Information =
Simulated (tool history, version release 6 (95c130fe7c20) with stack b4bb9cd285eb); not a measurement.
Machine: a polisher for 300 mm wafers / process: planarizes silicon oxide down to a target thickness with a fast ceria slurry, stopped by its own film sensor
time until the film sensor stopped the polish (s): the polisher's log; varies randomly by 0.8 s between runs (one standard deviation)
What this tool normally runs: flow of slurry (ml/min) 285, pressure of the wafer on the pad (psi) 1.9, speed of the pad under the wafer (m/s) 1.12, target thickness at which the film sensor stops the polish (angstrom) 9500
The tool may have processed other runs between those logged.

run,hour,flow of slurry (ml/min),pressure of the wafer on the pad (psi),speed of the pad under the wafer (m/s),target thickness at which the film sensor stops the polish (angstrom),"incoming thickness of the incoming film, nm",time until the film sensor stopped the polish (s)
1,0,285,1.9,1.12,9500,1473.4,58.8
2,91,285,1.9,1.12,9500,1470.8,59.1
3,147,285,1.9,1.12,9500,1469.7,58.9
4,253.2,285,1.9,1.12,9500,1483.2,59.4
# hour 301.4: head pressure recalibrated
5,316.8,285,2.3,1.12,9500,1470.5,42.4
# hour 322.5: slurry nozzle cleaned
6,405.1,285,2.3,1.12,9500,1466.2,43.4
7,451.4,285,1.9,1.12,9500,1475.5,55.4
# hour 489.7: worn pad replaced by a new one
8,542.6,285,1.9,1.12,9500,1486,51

Assignment = Output, from the data above, the lines from the line with "3,147,285,1.9,1.12,9500,1469.7,58.9" to the line with "# hour 489.7: worn pad replaced by a new one" exactly as they stand, both ends included and nothing else.

Your response =
3,147,285,1.9,1.12,9500,1469.7,58.9
4,253.2,285,1.9,1.12,9500,1483.2,59.4
# hour 301.4: head pressure recalibrated
5,316.8,285,2.3,1.12,9500,1470.5,42.4
# hour 322.5: slurry nozzle cleaned
6,405.1,285,2.3,1.12,9500,1466.2,43.4
7,451.4,285,1.9,1.12,9500,1475.5,55.4
# hour 489.7: worn pad replaced by a new one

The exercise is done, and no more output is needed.